Task item:
Would you print each of the entries below precisely as given?

=== Begin Enclosure ===

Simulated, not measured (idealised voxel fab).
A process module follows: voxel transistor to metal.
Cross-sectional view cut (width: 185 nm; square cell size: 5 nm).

=== End Enclosure ===

Answer area:
Simulated, not measured (idealised voxel fab).
A process module follows: voxel transistor to metal.
Cross-sectional view cut (width: 185 nm; square cell size: 5 nm).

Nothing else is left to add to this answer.